SOURCE DATA →
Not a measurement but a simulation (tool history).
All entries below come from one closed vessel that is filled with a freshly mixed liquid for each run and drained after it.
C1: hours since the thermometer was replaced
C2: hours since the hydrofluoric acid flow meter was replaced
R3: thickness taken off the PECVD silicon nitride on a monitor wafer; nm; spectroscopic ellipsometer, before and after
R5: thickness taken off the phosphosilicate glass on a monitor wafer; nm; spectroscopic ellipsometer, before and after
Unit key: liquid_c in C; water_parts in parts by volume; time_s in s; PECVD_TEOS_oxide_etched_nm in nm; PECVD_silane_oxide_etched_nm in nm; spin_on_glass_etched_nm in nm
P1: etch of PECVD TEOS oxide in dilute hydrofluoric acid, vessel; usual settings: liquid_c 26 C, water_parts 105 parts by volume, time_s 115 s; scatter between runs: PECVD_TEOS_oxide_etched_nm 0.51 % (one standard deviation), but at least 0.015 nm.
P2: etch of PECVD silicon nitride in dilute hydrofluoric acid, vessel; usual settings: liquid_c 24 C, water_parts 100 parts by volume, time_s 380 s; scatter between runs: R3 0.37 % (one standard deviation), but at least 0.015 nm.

ACTION ITEM →
Repeat, exactly as they stand above, the lines from the line with "R5: thickness taken" to the line with "Unit key: liquid_c", both lines included.

TASK ANSWER →
R5: thickness taken off the phosphosilicate glass on a monitor wafer; nm; spectroscopic ellipsometer, before and after
Unit key: liquid_c in C; water_parts in parts by volume; time_s in s; PECVD_TEOS_oxide_etched_nm in nm; PECVD_silane_oxide_etched_nm in nm; spin_on_glass_etched_nm in nm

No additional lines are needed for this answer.